> **Supplied entries**:
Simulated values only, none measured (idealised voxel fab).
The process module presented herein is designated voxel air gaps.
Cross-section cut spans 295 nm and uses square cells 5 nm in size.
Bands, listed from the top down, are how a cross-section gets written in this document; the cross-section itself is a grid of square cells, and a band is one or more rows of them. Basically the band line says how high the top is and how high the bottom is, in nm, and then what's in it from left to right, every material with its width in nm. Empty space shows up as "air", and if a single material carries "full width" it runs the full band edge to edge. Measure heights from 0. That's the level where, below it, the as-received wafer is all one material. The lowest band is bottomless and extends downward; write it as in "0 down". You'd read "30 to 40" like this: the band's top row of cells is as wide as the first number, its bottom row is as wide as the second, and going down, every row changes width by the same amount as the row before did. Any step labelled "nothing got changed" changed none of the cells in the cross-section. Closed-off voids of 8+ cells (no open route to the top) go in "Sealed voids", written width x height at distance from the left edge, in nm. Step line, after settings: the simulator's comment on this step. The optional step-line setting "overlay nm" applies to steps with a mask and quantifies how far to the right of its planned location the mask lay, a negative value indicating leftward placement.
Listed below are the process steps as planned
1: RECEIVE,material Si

> **Task item**: Each of the records shown above needs to be repeated exactly.

> **Your solution**:
Simulated values only, none measured (idealised voxel fab).
The process module presented herein is designated voxel air gaps.
Cross-section cut spans 295 nm and uses square cells 5 nm in size.
Bands, listed from the top down, are how a cross-section gets written in this document; the cross-section itself is a grid of square cells, and a band is one or more rows of them. Basically the band line says how high the top is and how high the bottom is, in nm, and then what's in it from left to right, every material with its width in nm. Empty space shows up as "air", and if a single material carries "full width" it runs the full band edge to edge. Measure heights from 0. That's the level where, below it, the as-received wafer is all one material. The lowest band is bottomless and extends downward; write it as in "0 down". You'd read "30 to 40" like this: the band's top row of cells is as wide as the first number, its bottom row is as wide as the second, and going down, every row changes width by the same amount as the row before did. Any step labelled "nothing got changed" changed none of the cells in the cross-section. Closed-off voids of 8+ cells (no open route to the top) go in "Sealed voids", written width x height at distance from the left edge, in nm. Step line, after settings: the simulator's comment on this step. The optional step-line setting "overlay nm" applies to steps with a mask and quantifies how far to the right of its planned location the mask lay, a negative value indicating leftward placement.
Listed below are the process steps as planned
1: RECEIVE,material Si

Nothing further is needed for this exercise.